*** Study material ***

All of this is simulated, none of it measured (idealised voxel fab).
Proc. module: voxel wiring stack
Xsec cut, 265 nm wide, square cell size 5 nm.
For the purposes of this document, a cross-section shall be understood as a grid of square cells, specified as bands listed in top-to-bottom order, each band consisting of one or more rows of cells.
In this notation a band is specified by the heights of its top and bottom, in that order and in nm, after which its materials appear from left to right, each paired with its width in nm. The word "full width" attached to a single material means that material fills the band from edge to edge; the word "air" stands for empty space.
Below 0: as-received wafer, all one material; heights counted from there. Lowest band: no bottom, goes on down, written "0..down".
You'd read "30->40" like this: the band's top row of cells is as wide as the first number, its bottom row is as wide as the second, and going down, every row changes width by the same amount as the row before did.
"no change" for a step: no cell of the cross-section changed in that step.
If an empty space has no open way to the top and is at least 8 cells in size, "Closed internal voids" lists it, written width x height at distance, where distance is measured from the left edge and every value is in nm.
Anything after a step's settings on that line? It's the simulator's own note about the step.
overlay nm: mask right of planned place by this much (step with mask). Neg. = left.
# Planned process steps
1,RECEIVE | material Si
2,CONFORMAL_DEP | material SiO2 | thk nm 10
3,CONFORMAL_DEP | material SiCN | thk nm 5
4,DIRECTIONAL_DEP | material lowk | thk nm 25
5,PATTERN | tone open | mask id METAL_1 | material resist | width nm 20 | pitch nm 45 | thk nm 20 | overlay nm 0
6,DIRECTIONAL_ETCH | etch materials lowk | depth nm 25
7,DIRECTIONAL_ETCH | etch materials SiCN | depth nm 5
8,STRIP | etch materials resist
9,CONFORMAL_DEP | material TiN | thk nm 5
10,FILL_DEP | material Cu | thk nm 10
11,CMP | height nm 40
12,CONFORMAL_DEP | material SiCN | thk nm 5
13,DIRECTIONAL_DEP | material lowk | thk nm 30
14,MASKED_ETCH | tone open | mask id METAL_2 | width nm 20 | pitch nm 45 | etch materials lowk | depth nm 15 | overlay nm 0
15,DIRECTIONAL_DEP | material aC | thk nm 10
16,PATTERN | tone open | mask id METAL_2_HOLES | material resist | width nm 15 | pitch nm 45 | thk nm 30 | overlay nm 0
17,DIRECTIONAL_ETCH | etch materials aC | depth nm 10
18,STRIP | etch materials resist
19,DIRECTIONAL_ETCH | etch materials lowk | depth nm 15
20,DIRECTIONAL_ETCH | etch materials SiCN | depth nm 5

*** End of Study material ***

Task item ::
Starting at the first line of the records, print each line exactly, stopping after the line that contains "12,CONFORMAL_DEP | material SiCN | thk nm 5".

Response area ::
All of this is simulated, none of it measured (idealised voxel fab).
Proc. module: voxel wiring stack
Xsec cut, 265 nm wide, square cell size 5 nm.
For the purposes of this document, a cross-section shall be understood as a grid of square cells, specified as bands listed in top-to-bottom order, each band consisting of one or more rows of cells.
In this notation a band is specified by the heights of its top and bottom, in that order and in nm, after which its materials appear from left to right, each paired with its width in nm. The word "full width" attached to a single material means that material fills the band from edge to edge; the word "air" stands for empty space.
Below 0: as-received wafer, all one material; heights counted from there. Lowest band: no bottom, goes on down, written "0..down".
You'd read "30->40" like this: the band's top row of cells is as wide as the first number, its bottom row is as wide as the second, and going down, every row changes width by the same amount as the row before did.
"no change" for a step: no cell of the cross-section changed in that step.
If an empty space has no open way to the top and is at least 8 cells in size, "Closed internal voids" lists it, written width x height at distance, where distance is measured from the left edge and every value is in nm.
Anything after a step's settings on that line? It's the simulator's own note about the step.
overlay nm: mask right of planned place by this much (step with mask). Neg. = left.
# Planned process steps
1,RECEIVE | material Si
2,CONFORMAL_DEP | material SiO2 | thk nm 10
3,CONFORMAL_DEP | material SiCN | thk nm 5
4,DIRECTIONAL_DEP | material lowk | thk nm 25
5,PATTERN | tone open | mask id METAL_1 | material resist | width nm 20 | pitch nm 45 | thk nm 20 | overlay nm 0
6,DIRECTIONAL_ETCH | etch materials lowk | depth nm 25
7,DIRECTIONAL_ETCH | etch materials SiCN | depth nm 5
8,STRIP | etch materials resist
9,CONFORMAL_DEP | material TiN | thk nm 5
10,FILL_DEP | material Cu | thk nm 10
11,CMP | height nm 40
12,CONFORMAL_DEP | material SiCN | thk nm 5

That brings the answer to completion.